_Requirement_.
Output, word for word, the lines of this listing that fall between the line with "Killed dies are" and the line with "lots that met", counting both of those lines, and no others.

_Extracted data_.
=====

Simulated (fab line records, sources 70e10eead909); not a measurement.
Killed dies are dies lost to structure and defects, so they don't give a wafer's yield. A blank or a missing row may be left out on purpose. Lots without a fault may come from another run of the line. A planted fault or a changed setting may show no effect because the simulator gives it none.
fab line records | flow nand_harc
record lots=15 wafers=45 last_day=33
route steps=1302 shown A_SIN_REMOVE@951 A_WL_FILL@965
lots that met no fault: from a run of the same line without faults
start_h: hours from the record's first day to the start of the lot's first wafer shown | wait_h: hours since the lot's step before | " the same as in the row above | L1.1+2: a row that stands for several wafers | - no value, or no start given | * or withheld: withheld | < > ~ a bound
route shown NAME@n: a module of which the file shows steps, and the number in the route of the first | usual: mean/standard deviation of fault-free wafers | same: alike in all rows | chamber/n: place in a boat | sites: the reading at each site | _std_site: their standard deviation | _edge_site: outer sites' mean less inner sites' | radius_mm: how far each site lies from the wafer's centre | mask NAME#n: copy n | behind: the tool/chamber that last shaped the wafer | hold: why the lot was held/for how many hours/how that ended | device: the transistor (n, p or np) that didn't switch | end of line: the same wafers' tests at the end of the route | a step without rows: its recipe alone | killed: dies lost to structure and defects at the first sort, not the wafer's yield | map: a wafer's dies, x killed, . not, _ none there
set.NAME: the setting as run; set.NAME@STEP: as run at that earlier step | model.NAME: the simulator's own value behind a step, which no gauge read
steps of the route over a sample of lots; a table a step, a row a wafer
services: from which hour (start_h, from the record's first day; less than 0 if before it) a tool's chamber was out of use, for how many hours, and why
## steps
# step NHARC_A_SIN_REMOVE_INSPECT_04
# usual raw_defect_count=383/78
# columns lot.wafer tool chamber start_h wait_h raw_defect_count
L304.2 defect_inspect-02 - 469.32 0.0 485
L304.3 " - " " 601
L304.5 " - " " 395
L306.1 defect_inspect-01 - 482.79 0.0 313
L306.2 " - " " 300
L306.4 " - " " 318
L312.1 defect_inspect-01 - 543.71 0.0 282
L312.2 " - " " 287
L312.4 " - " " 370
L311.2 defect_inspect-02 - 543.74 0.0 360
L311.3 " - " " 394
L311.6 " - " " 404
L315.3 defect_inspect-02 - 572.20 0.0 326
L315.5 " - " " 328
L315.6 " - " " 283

=====

_Exercise response_.
Killed dies are dies lost to structure and defects, so they don't give a wafer's yield. A blank or a missing row may be left out on purpose. Lots without a fault may come from another run of the line. A planted fault or a changed setting may show no effect because the simulator gives it none.
fab line records | flow nand_harc
record lots=15 wafers=45 last_day=33
route steps=1302 shown A_SIN_REMOVE@951 A_WL_FILL@965
lots that met no fault: from a run of the same line without faults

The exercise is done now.